Set every record down again, identical to the original.

RECORDS SHOWN -

━━━

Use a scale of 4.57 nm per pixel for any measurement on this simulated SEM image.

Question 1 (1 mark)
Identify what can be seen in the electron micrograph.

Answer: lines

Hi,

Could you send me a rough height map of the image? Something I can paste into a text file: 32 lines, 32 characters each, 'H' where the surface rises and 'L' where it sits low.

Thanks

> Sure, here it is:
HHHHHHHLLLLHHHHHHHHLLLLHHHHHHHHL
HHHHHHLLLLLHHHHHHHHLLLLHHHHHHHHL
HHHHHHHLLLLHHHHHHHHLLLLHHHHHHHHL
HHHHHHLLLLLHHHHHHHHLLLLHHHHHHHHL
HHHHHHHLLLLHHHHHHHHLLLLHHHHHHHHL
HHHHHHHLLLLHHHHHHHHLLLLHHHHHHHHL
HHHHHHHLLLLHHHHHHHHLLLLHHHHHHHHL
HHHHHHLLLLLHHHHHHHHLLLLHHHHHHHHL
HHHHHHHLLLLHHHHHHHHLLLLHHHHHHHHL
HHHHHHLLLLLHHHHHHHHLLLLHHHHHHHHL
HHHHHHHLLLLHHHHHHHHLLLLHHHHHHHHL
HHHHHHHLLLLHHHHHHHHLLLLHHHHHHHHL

━━━

TASK RESPONSE -
Use a scale of 4.57 nm per pixel for any measurement on this simulated SEM image.

Question 1 (1 mark)
Identify what can be seen in the electron micrograph.

Answer: lines

Hi,

Could you send me a rough height map of the image? Something I can paste into a text file: 32 lines, 32 characters each, 'H' where the surface rises and 'L' where it sits low.

Thanks

> Sure, here it is:
HHHHHHHLLLLHHHHHHHHLLLLHHHHHHHHL
HHHHHHLLLLLHHHHHHHHLLLLHHHHHHHHL
HHHHHHHLLLLHHHHHHHHLLLLHHHHHHHHL
HHHHHHLLLLLHHHHHHHHLLLLHHHHHHHHL
HHHHHHHLLLLHHHHHHHHLLLLHHHHHHHHL
HHHHHHHLLLLHHHHHHHHLLLLHHHHHHHHL
HHHHHHHLLLLHHHHHHHHLLLLHHHHHHHHL
HHHHHHLLLLLHHHHHHHHLLLLHHHHHHHHL
HHHHHHHLLLLHHHHHHHHLLLLHHHHHHHHL
HHHHHHLLLLLHHHHHHHHLLLLHHHHHHHHL
HHHHHHHLLLLHHHHHHHHLLLLHHHHHHHHL
HHHHHHHLLLLHHHHHHHHLLLLHHHHHHHHL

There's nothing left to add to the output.